Activity: Each entry that follows should be written again verbatim.

========================

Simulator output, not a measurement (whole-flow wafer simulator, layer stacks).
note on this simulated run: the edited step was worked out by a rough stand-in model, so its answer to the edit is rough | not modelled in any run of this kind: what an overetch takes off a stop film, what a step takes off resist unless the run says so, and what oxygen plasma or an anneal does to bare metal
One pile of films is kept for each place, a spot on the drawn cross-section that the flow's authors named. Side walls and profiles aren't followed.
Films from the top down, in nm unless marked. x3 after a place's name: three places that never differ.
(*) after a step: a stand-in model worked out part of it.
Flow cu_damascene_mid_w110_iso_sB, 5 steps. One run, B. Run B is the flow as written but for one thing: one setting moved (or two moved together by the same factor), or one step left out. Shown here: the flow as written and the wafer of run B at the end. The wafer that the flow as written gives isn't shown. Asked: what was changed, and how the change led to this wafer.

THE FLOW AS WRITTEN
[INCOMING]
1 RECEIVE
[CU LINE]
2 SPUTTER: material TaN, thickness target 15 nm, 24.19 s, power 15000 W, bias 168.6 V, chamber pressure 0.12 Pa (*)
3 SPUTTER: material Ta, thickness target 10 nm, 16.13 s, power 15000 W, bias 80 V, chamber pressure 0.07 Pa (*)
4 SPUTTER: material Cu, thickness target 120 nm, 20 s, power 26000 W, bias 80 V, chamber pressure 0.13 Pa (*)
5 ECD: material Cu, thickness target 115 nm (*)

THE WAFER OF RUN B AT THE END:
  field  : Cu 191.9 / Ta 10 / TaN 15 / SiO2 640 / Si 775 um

========================

Written reply:
Simulator output, not a measurement (whole-flow wafer simulator, layer stacks).
note on this simulated run: the edited step was worked out by a rough stand-in model, so its answer to the edit is rough | not modelled in any run of this kind: what an overetch takes off a stop film, what a step takes off resist unless the run says so, and what oxygen plasma or an anneal does to bare metal
One pile of films is kept for each place, a spot on the drawn cross-section that the flow's authors named. Side walls and profiles aren't followed.
Films from the top down, in nm unless marked. x3 after a place's name: three places that never differ.
(*) after a step: a stand-in model worked out part of it.
Flow cu_damascene_mid_w110_iso_sB, 5 steps. One run, B. Run B is the flow as written but for one thing: one setting moved (or two moved together by the same factor), or one step left out. Shown here: the flow as written and the wafer of run B at the end. The wafer that the flow as written gives isn't shown. Asked: what was changed, and how the change led to this wafer.

THE FLOW AS WRITTEN
[INCOMING]
1 RECEIVE
[CU LINE]
2 SPUTTER: material TaN, thickness target 15 nm, 24.19 s, power 15000 W, bias 168.6 V, chamber pressure 0.12 Pa (*)
3 SPUTTER: material Ta, thickness target 10 nm, 16.13 s, power 15000 W, bias 80 V, chamber pressure 0.07 Pa (*)
4 SPUTTER: material Cu, thickness target 120 nm, 20 s, power 26000 W, bias 80 V, chamber pressure 0.13 Pa (*)
5 ECD: material Cu, thickness target 115 nm (*)

THE WAFER OF RUN B AT THE END:
  field  : Cu 191.9 / Ta 10 / TaN 15 / SiO2 640 / Si 775 um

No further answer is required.